| WORK ORDER |
Locate the line that contains "Slide 7: Key dimensions" in the entries below, then repeat it and every following line through the line that contains "With kind regards", exactly, and no others.

- Opening Delimiter -

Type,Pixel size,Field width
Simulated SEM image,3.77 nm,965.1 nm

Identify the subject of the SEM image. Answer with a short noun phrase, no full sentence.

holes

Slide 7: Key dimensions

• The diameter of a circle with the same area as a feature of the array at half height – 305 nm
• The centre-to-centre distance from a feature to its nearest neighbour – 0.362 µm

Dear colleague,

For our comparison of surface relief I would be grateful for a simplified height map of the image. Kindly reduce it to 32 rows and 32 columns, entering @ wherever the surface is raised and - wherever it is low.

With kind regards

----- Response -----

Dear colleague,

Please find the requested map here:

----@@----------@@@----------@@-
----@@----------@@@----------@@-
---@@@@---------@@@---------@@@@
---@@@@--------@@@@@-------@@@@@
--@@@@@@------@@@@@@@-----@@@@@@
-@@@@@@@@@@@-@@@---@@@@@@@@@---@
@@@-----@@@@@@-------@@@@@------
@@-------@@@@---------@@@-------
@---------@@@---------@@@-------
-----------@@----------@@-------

- Closing Delimiter -

| PROBLEM SOLUTION |
Slide 7: Key dimensions

• The diameter of a circle with the same area as a feature of the array at half height – 305 nm
• The centre-to-centre distance from a feature to its nearest neighbour – 0.362 µm

Dear colleague,

For our comparison of surface relief I would be grateful for a simplified height map of the image. Kindly reduce it to 32 rows and 32 columns, entering @ wherever the surface is raised and - wherever it is low.

With kind regards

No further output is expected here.